Data excerpts:
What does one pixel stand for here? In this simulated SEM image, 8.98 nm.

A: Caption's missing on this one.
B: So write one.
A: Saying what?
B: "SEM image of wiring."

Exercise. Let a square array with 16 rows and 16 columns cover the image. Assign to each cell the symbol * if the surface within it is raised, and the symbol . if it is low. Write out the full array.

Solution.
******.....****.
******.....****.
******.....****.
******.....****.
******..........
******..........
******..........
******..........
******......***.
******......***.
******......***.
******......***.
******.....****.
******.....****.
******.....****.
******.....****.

Work item: Repeat the material word for word, in full.

Task result:
What does one pixel stand for here? In this simulated SEM image, 8.98 nm.

A: Caption's missing on this one.
B: So write one.
A: Saying what?
B: "SEM image of wiring."

Exercise. Let a square array with 16 rows and 16 columns cover the image. Assign to each cell the symbol * if the surface within it is raised, and the symbol . if it is low. Write out the full array.

Solution.
******.....****.
******.....****.
******.....****.
******.....****.
******..........
******..........
******..........
******..........
******......***.
******......***.
******......***.
******......***.
******.....****.
******.....****.
******.....****.
******.....****.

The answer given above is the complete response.